Brief:
Write out the full listing again. Make no alterations.

Available data:
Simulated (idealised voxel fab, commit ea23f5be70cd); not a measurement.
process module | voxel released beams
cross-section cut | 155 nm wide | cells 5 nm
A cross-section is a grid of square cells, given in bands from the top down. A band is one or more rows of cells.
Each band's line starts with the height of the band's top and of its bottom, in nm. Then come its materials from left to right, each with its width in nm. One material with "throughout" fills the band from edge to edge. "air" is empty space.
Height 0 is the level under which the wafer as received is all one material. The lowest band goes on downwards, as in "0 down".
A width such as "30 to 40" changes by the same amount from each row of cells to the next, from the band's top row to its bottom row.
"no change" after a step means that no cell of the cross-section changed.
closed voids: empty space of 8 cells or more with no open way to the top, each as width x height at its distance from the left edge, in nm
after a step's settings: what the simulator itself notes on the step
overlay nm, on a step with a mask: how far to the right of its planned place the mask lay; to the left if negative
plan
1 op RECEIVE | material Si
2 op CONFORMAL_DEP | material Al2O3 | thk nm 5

Response box:
Simulated (idealised voxel fab, commit ea23f5be70cd); not a measurement.
process module | voxel released beams
cross-section cut | 155 nm wide | cells 5 nm
A cross-section is a grid of square cells, given in bands from the top down. A band is one or more rows of cells.
Each band's line starts with the height of the band's top and of its bottom, in nm. Then come its materials from left to right, each with its width in nm. One material with "throughout" fills the band from edge to edge. "air" is empty space.
Height 0 is the level under which the wafer as received is all one material. The lowest band goes on downwards, as in "0 down".
A width such as "30 to 40" changes by the same amount from each row of cells to the next, from the band's top row to its bottom row.
"no change" after a step means that no cell of the cross-section changed.
closed voids: empty space of 8 cells or more with no open way to the top, each as width x height at its distance from the left edge, in nm
after a step's settings: what the simulator itself notes on the step
overlay nm, on a step with a mask: how far to the right of its planned place the mask lay; to the left if negative
plan
1 op RECEIVE | material Si
2 op CONFORMAL_DEP | material Al2O3 | thk nm 5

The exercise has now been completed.